### DATA FOR REVIEW
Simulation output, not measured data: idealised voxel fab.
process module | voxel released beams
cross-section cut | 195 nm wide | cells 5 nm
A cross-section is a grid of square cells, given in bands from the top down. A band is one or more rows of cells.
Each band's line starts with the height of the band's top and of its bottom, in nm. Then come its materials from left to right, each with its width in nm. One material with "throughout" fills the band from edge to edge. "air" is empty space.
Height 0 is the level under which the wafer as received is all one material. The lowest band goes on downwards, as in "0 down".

### ASSIGNMENT
Restate each line above word for word.

### WRITTEN RESPONSE
Simulation output, not measured data: idealised voxel fab.
process module | voxel released beams
cross-section cut | 195 nm wide | cells 5 nm
A cross-section is a grid of square cells, given in bands from the top down. A band is one or more rows of cells.
Each band's line starts with the height of the band's top and of its bottom, in nm. Then come its materials from left to right, each with its width in nm. One material with "throughout" fills the band from edge to edge. "air" is empty space.
Height 0 is the level under which the wafer as received is all one material. The lowest band goes on downwards, as in "0 down".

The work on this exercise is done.